[Opening INFORMATION PROVIDED section]

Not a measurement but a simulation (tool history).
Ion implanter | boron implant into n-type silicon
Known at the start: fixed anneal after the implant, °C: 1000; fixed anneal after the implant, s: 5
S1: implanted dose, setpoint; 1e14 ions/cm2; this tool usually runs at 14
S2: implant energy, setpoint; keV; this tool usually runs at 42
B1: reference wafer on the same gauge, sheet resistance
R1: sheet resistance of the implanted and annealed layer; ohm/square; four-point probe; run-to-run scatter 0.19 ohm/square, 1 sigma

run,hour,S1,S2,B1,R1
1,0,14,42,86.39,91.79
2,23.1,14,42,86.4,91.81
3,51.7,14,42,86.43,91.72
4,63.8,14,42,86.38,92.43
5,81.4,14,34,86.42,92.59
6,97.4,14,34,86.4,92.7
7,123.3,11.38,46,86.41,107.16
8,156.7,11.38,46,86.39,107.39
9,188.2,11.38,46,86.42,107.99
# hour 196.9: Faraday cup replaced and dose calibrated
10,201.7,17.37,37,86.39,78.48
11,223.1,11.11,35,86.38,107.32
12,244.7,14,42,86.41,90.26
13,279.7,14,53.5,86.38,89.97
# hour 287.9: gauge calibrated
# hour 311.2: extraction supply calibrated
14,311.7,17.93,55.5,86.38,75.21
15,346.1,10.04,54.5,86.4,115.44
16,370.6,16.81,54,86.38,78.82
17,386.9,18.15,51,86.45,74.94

[Closing INFORMATION PROVIDED section]

> WORK INSTRUCTION: From the first line to the last, reproduce the material word for word.

> ANSWER SPACE:
Not a measurement but a simulation (tool history).
Ion implanter | boron implant into n-type silicon
Known at the start: fixed anneal after the implant, °C: 1000; fixed anneal after the implant, s: 5
S1: implanted dose, setpoint; 1e14 ions/cm2; this tool usually runs at 14
S2: implant energy, setpoint; keV; this tool usually runs at 42
B1: reference wafer on the same gauge, sheet resistance
R1: sheet resistance of the implanted and annealed layer; ohm/square; four-point probe; run-to-run scatter 0.19 ohm/square, 1 sigma

run,hour,S1,S2,B1,R1
1,0,14,42,86.39,91.79
2,23.1,14,42,86.4,91.81
3,51.7,14,42,86.43,91.72
4,63.8,14,42,86.38,92.43
5,81.4,14,34,86.42,92.59
6,97.4,14,34,86.4,92.7
7,123.3,11.38,46,86.41,107.16
8,156.7,11.38,46,86.39,107.39
9,188.2,11.38,46,86.42,107.99
# hour 196.9: Faraday cup replaced and dose calibrated
10,201.7,17.37,37,86.39,78.48
11,223.1,11.11,35,86.38,107.32
12,244.7,14,42,86.41,90.26
13,279.7,14,53.5,86.38,89.97
# hour 287.9: gauge calibrated
# hour 311.2: extraction supply calibrated
14,311.7,17.93,55.5,86.38,75.21
15,346.1,10.04,54.5,86.4,115.44
16,370.6,16.81,54,86.38,78.82
17,386.9,18.15,51,86.45,74.94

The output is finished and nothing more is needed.